INFORMATION PROVIDED:
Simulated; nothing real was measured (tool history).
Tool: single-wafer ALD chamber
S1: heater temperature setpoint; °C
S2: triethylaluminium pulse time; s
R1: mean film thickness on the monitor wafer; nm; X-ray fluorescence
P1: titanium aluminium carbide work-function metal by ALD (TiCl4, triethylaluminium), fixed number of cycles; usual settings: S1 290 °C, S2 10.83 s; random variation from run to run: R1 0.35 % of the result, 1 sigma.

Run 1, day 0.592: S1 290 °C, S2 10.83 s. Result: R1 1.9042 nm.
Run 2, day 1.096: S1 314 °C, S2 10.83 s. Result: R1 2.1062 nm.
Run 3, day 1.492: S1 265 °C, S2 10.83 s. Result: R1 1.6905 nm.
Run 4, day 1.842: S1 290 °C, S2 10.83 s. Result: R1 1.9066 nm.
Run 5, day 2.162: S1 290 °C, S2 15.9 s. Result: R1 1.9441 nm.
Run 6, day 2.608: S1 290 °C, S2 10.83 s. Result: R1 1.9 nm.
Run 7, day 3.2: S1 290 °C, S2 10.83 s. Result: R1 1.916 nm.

EXERCISE:
Copy the entries exactly, leaving no line out.

EXERCISE RESPONSE:
Simulated; nothing real was measured (tool history).
Tool: single-wafer ALD chamber
S1: heater temperature setpoint; °C
S2: triethylaluminium pulse time; s
R1: mean film thickness on the monitor wafer; nm; X-ray fluorescence
P1: titanium aluminium carbide work-function metal by ALD (TiCl4, triethylaluminium), fixed number of cycles; usual settings: S1 290 °C, S2 10.83 s; random variation from run to run: R1 0.35 % of the result, 1 sigma.

Run 1, day 0.592: S1 290 °C, S2 10.83 s. Result: R1 1.9042 nm.
Run 2, day 1.096: S1 314 °C, S2 10.83 s. Result: R1 2.1062 nm.
Run 3, day 1.492: S1 265 °C, S2 10.83 s. Result: R1 1.6905 nm.
Run 4, day 1.842: S1 290 °C, S2 10.83 s. Result: R1 1.9066 nm.
Run 5, day 2.162: S1 290 °C, S2 15.9 s. Result: R1 1.9441 nm.
Run 6, day 2.608: S1 290 °C, S2 10.83 s. Result: R1 1.9 nm.
Run 7, day 3.2: S1 290 °C, S2 10.83 s. Result: R1 1.916 nm.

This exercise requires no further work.